§ Assignment:
Repeat each of these records exactly.

◆ ◆ ◆

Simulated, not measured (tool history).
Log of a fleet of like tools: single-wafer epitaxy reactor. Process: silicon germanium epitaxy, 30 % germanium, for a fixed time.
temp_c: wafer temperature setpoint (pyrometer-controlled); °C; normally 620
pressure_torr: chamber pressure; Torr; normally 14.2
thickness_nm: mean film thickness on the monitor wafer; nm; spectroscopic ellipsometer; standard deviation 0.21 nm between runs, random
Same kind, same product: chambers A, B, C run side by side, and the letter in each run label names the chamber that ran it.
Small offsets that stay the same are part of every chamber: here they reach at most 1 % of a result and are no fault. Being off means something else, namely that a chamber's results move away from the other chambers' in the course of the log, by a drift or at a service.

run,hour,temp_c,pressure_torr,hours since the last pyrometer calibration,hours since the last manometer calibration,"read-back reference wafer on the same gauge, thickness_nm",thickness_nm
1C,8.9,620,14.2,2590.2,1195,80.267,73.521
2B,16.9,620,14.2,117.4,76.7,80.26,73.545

◆ ◆ ◆

§ Expected answer:
Simulated, not measured (tool history).
Log of a fleet of like tools: single-wafer epitaxy reactor. Process: silicon germanium epitaxy, 30 % germanium, for a fixed time.
temp_c: wafer temperature setpoint (pyrometer-controlled); °C; normally 620
pressure_torr: chamber pressure; Torr; normally 14.2
thickness_nm: mean film thickness on the monitor wafer; nm; spectroscopic ellipsometer; standard deviation 0.21 nm between runs, random
Same kind, same product: chambers A, B, C run side by side, and the letter in each run label names the chamber that ran it.
Small offsets that stay the same are part of every chamber: here they reach at most 1 % of a result and are no fault. Being off means something else, namely that a chamber's results move away from the other chambers' in the course of the log, by a drift or at a service.

run,hour,temp_c,pressure_torr,hours since the last pyrometer calibration,hours since the last manometer calibration,"read-back reference wafer on the same gauge, thickness_nm",thickness_nm
1C,8.9,620,14.2,2590.2,1195,80.267,73.521
2B,16.9,620,14.2,117.4,76.7,80.26,73.545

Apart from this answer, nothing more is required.